:: SUPPLIED MATERIAL
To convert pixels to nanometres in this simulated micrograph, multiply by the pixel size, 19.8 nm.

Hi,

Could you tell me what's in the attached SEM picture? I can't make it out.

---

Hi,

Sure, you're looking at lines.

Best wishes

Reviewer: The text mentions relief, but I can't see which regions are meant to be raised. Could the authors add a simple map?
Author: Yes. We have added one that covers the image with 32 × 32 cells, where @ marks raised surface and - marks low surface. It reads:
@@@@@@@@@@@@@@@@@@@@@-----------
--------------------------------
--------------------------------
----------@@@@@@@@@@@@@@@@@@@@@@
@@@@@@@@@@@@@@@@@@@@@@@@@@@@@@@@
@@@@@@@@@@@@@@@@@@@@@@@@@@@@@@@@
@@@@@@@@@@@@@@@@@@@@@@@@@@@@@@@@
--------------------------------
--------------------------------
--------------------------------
::::

**WORK INSTRUCTION**. Using the listing above, please repeat every entry exactly.

**ANSWER BOX**.
To convert pixels to nanometres in this simulated micrograph, multiply by the pixel size, 19.8 nm.

Hi,

Could you tell me what's in the attached SEM picture? I can't make it out.

---

Hi,

Sure, you're looking at lines.

Best wishes

Reviewer: The text mentions relief, but I can't see which regions are meant to be raised. Could the authors add a simple map?
Author: Yes. We have added one that covers the image with 32 × 32 cells, where @ marks raised surface and - marks low surface. It reads:
@@@@@@@@@@@@@@@@@@@@@-----------
--------------------------------
--------------------------------
----------@@@@@@@@@@@@@@@@@@@@@@
@@@@@@@@@@@@@@@@@@@@@@@@@@@@@@@@
@@@@@@@@@@@@@@@@@@@@@@@@@@@@@@@@
@@@@@@@@@@@@@@@@@@@@@@@@@@@@@@@@
--------------------------------
--------------------------------
--------------------------------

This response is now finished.